▶ [EXTRACTED RECORDS]:
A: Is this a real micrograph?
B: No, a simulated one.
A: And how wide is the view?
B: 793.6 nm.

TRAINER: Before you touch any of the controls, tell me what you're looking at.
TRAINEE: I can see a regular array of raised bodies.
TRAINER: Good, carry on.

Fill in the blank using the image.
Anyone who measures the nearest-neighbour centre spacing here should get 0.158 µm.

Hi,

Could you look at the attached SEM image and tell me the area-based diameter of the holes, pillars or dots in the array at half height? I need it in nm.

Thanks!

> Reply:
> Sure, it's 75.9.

▶ [ASSIGNED TASK]: Take the material above and reproduce it word for word.

▶ [RESPONSE BOX]:
A: Is this a real micrograph?
B: No, a simulated one.
A: And how wide is the view?
B: 793.6 nm.

TRAINER: Before you touch any of the controls, tell me what you're looking at.
TRAINEE: I can see a regular array of raised bodies.
TRAINER: Good, carry on.

Fill in the blank using the image.
Anyone who measures the nearest-neighbour centre spacing here should get 0.158 µm.

Hi,

Could you look at the attached SEM image and tell me the area-based diameter of the holes, pillars or dots in the array at half height? I need it in nm.

Thanks!

> Reply:
> Sure, it's 75.9.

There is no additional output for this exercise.